↓↓↓

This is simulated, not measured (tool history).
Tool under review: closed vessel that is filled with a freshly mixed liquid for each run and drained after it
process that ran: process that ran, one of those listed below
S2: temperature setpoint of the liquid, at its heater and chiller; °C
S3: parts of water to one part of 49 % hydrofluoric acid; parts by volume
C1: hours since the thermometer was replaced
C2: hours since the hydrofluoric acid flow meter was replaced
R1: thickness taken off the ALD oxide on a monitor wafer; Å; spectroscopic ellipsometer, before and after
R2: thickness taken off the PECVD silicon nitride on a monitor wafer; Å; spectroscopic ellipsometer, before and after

↑↑↑

• [Brief] Your answer should be the records above, set down exactly.

• [Exercise answer]
This is simulated, not measured (tool history).
Tool under review: closed vessel that is filled with a freshly mixed liquid for each run and drained after it
process that ran: process that ran, one of those listed below
S2: temperature setpoint of the liquid, at its heater and chiller; °C
S3: parts of water to one part of 49 % hydrofluoric acid; parts by volume
C1: hours since the thermometer was replaced
C2: hours since the hydrofluoric acid flow meter was replaced
R1: thickness taken off the ALD oxide on a monitor wafer; Å; spectroscopic ellipsometer, before and after
R2: thickness taken off the PECVD silicon nitride on a monitor wafer; Å; spectroscopic ellipsometer, before and after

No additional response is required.